----------

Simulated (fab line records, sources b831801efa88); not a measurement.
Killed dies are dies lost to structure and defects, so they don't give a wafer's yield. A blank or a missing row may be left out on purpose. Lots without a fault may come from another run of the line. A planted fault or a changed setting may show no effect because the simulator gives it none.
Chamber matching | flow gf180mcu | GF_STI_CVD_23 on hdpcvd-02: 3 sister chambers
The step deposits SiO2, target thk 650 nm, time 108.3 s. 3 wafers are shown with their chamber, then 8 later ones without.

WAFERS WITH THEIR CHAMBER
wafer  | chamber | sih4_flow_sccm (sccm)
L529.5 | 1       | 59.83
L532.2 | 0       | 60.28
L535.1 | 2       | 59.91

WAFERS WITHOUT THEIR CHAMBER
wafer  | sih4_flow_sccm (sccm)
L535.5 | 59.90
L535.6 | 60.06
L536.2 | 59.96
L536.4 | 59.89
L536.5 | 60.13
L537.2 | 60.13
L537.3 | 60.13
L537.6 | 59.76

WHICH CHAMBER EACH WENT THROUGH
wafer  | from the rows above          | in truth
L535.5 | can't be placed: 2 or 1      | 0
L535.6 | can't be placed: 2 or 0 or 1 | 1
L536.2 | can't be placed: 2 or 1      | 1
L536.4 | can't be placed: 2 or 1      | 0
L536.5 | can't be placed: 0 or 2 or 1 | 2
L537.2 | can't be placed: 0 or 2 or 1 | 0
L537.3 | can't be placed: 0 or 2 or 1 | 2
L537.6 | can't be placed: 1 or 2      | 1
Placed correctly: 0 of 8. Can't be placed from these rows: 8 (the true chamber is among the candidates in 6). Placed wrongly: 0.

----------

Work instruction → The records above need to be transcribed in full. Keep every character unchanged.

Exercise output →
Simulated (fab line records, sources b831801efa88); not a measurement.
Killed dies are dies lost to structure and defects, so they don't give a wafer's yield. A blank or a missing row may be left out on purpose. Lots without a fault may come from another run of the line. A planted fault or a changed setting may show no effect because the simulator gives it none.
Chamber matching | flow gf180mcu | GF_STI_CVD_23 on hdpcvd-02: 3 sister chambers
The step deposits SiO2, target thk 650 nm, time 108.3 s. 3 wafers are shown with their chamber, then 8 later ones without.

WAFERS WITH THEIR CHAMBER
wafer  | chamber | sih4_flow_sccm (sccm)
L529.5 | 1       | 59.83
L532.2 | 0       | 60.28
L535.1 | 2       | 59.91

WAFERS WITHOUT THEIR CHAMBER
wafer  | sih4_flow_sccm (sccm)
L535.5 | 59.90
L535.6 | 60.06
L536.2 | 59.96
L536.4 | 59.89
L536.5 | 60.13
L537.2 | 60.13
L537.3 | 60.13
L537.6 | 59.76

WHICH CHAMBER EACH WENT THROUGH
wafer  | from the rows above          | in truth
L535.5 | can't be placed: 2 or 1      | 0
L535.6 | can't be placed: 2 or 0 or 1 | 1
L536.2 | can't be placed: 2 or 1      | 1
L536.4 | can't be placed: 2 or 1      | 0
L536.5 | can't be placed: 0 or 2 or 1 | 2
L537.2 | can't be placed: 0 or 2 or 1 | 0
L537.3 | can't be placed: 0 or 2 or 1 | 2
L537.6 | can't be placed: 1 or 2      | 1
Placed correctly: 0 of 8. Can't be placed from these rows: 8 (the true chamber is among the candidates in 6). Placed wrongly: 0.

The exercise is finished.